[[ Material shown open ]]
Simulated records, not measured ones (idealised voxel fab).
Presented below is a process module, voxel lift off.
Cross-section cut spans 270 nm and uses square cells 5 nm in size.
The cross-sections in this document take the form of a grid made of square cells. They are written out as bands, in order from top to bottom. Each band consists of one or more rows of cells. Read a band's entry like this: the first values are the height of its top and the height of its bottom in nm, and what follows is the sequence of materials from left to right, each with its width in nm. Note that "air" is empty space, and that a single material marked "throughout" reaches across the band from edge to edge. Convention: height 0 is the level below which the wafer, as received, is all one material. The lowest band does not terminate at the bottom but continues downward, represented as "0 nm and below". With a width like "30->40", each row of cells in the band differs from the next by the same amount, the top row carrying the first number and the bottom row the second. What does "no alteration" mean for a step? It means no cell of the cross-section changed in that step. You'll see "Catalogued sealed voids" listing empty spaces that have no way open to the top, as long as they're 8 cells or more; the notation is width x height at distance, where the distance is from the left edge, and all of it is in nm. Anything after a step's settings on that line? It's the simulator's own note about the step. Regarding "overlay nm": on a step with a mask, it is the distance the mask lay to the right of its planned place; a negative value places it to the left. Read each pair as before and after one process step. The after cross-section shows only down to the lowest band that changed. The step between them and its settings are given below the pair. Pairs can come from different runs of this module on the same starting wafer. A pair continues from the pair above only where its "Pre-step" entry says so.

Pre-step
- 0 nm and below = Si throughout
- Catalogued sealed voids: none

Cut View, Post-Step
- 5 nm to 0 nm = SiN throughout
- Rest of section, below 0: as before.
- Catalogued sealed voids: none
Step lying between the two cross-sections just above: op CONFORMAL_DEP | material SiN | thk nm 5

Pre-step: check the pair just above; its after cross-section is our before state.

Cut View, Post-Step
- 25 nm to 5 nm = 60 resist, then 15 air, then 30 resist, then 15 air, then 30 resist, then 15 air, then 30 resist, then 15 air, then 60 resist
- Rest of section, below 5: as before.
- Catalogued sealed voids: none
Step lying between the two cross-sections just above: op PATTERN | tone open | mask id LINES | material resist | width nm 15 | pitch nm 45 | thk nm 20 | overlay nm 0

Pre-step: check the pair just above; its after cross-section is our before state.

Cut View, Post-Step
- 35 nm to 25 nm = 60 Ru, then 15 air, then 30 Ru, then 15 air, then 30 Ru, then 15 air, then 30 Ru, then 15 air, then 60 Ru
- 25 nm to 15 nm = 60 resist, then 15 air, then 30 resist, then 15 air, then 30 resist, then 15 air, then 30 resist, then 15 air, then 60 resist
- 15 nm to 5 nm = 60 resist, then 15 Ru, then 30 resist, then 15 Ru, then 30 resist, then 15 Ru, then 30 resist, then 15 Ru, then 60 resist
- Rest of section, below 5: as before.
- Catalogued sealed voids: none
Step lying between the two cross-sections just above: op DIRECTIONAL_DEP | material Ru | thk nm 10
[[ Material shown closed ]]

Work request: When the line containing "Cross-section cut spans" is reached, include it and stop. Until then, output each line of the entries exactly as given, starting from the first.

Task answer:
Simulated records, not measured ones (idealised voxel fab).
Presented below is a process module, voxel lift off.
Cross-section cut spans 270 nm and uses square cells 5 nm in size.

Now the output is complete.